DATA RECORDS START
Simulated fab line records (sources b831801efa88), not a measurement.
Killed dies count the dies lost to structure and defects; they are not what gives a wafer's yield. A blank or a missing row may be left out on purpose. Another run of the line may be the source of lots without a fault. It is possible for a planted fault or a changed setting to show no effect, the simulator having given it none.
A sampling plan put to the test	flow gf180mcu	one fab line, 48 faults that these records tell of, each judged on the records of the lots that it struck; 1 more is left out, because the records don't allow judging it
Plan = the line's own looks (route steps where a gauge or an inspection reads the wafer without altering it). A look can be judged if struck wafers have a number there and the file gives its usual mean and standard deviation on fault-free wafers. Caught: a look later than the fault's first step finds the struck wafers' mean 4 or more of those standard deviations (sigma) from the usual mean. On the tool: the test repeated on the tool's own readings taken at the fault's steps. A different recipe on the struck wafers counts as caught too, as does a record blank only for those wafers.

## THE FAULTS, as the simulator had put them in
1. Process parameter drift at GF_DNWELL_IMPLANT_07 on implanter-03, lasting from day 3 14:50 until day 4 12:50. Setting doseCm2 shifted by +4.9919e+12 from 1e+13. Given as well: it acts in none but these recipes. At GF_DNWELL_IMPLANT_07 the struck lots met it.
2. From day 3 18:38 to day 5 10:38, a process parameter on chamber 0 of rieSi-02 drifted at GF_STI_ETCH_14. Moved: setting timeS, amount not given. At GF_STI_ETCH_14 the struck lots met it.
DATA RECORDS END

◆ ACTION ITEM ◆
Start at the first line of the entries above. Set down each line exactly through the one with "1. Process parameter", and stop there.

◆ WRITTEN SOLUTION ◆
Simulated fab line records (sources b831801efa88), not a measurement.
Killed dies count the dies lost to structure and defects; they are not what gives a wafer's yield. A blank or a missing row may be left out on purpose. Another run of the line may be the source of lots without a fault. It is possible for a planted fault or a changed setting to show no effect, the simulator having given it none.
A sampling plan put to the test	flow gf180mcu	one fab line, 48 faults that these records tell of, each judged on the records of the lots that it struck; 1 more is left out, because the records don't allow judging it
Plan = the line's own looks (route steps where a gauge or an inspection reads the wafer without altering it). A look can be judged if struck wafers have a number there and the file gives its usual mean and standard deviation on fault-free wafers. Caught: a look later than the fault's first step finds the struck wafers' mean 4 or more of those standard deviations (sigma) from the usual mean. On the tool: the test repeated on the tool's own readings taken at the fault's steps. A different recipe on the struck wafers counts as caught too, as does a record blank only for those wafers.

## THE FAULTS, as the simulator had put them in
1. Process parameter drift at GF_DNWELL_IMPLANT_07 on implanter-03, lasting from day 3 14:50 until day 4 12:50. Setting doseCm2 shifted by +4.9919e+12 from 1e+13. Given as well: it acts in none but these recipes. At GF_DNWELL_IMPLANT_07 the struck lots met it.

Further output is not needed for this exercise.